**Information provided**:
*** Begin section ***

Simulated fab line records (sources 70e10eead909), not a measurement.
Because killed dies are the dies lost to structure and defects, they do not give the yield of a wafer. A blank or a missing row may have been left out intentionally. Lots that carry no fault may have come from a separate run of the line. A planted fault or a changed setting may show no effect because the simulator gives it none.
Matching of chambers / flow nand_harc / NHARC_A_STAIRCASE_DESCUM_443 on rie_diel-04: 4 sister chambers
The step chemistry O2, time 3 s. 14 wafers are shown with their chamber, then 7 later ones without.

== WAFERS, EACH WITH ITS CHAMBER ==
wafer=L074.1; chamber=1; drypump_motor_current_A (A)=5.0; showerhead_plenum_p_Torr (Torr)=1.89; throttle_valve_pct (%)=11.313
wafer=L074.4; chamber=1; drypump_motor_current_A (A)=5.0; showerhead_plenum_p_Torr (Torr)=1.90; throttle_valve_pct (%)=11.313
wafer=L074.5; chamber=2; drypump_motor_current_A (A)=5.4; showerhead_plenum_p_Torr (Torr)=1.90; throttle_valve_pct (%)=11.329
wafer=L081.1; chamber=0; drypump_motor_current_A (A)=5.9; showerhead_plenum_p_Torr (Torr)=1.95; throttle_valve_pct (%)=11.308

*** End section ***

**Work item**:
Set down the whole listing again, exactly as shown above.

**Exercise response**:
Simulated fab line records (sources 70e10eead909), not a measurement.
Because killed dies are the dies lost to structure and defects, they do not give the yield of a wafer. A blank or a missing row may have been left out intentionally. Lots that carry no fault may have come from a separate run of the line. A planted fault or a changed setting may show no effect because the simulator gives it none.
Matching of chambers / flow nand_harc / NHARC_A_STAIRCASE_DESCUM_443 on rie_diel-04: 4 sister chambers
The step chemistry O2, time 3 s. 14 wafers are shown with their chamber, then 7 later ones without.

== WAFERS, EACH WITH ITS CHAMBER ==
wafer=L074.1; chamber=1; drypump_motor_current_A (A)=5.0; showerhead_plenum_p_Torr (Torr)=1.89; throttle_valve_pct (%)=11.313
wafer=L074.4; chamber=1; drypump_motor_current_A (A)=5.0; showerhead_plenum_p_Torr (Torr)=1.90; throttle_valve_pct (%)=11.313
wafer=L074.5; chamber=2; drypump_motor_current_A (A)=5.4; showerhead_plenum_p_Torr (Torr)=1.90; throttle_valve_pct (%)=11.329
wafer=L081.1; chamber=0; drypump_motor_current_A (A)=5.9; showerhead_plenum_p_Torr (Torr)=1.95; throttle_valve_pct (%)=11.308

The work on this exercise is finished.